**WORK REQUEST:**
Your answer should be the entries below, reproduced character for character.

**MATERIAL PROVIDED:**
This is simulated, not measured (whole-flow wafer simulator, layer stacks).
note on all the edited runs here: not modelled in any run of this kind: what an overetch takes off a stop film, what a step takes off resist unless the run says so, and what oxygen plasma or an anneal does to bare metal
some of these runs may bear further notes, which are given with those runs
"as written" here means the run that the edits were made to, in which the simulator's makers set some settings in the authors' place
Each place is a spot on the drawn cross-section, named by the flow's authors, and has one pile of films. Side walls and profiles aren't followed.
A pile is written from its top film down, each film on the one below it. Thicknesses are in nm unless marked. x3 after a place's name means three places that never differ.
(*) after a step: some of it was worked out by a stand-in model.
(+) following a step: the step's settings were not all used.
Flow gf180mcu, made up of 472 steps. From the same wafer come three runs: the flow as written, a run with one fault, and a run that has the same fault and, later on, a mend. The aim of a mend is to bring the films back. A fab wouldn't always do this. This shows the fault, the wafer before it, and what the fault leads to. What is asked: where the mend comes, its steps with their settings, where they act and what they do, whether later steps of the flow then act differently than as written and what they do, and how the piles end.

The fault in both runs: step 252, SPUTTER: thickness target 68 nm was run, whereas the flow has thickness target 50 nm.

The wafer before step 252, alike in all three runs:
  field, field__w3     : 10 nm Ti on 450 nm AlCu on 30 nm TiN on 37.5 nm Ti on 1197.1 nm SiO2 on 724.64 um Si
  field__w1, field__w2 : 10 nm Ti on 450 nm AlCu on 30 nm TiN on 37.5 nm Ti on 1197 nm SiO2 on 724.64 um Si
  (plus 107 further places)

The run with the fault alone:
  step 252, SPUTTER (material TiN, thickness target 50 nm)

**EXERCISE ANSWER:**
This is simulated, not measured (whole-flow wafer simulator, layer stacks).
note on all the edited runs here: not modelled in any run of this kind: what an overetch takes off a stop film, what a step takes off resist unless the run says so, and what oxygen plasma or an anneal does to bare metal
some of these runs may bear further notes, which are given with those runs
"as written" here means the run that the edits were made to, in which the simulator's makers set some settings in the authors' place
Each place is a spot on the drawn cross-section, named by the flow's authors, and has one pile of films. Side walls and profiles aren't followed.
A pile is written from its top film down, each film on the one below it. Thicknesses are in nm unless marked. x3 after a place's name means three places that never differ.
(*) after a step: some of it was worked out by a stand-in model.
(+) following a step: the step's settings were not all used.
Flow gf180mcu, made up of 472 steps. From the same wafer come three runs: the flow as written, a run with one fault, and a run that has the same fault and, later on, a mend. The aim of a mend is to bring the films back. A fab wouldn't always do this. This shows the fault, the wafer before it, and what the fault leads to. What is asked: where the mend comes, its steps with their settings, where they act and what they do, whether later steps of the flow then act differently than as written and what they do, and how the piles end.

The fault in both runs: step 252, SPUTTER: thickness target 68 nm was run, whereas the flow has thickness target 50 nm.

The wafer before step 252, alike in all three runs:
  field, field__w3     : 10 nm Ti on 450 nm AlCu on 30 nm TiN on 37.5 nm Ti on 1197.1 nm SiO2 on 724.64 um Si
  field__w1, field__w2 : 10 nm Ti on 450 nm AlCu on 30 nm TiN on 37.5 nm Ti on 1197 nm SiO2 on 724.64 um Si
  (plus 107 further places)

The run with the fault alone:
  step 252, SPUTTER (material TiN, thickness target 50 nm)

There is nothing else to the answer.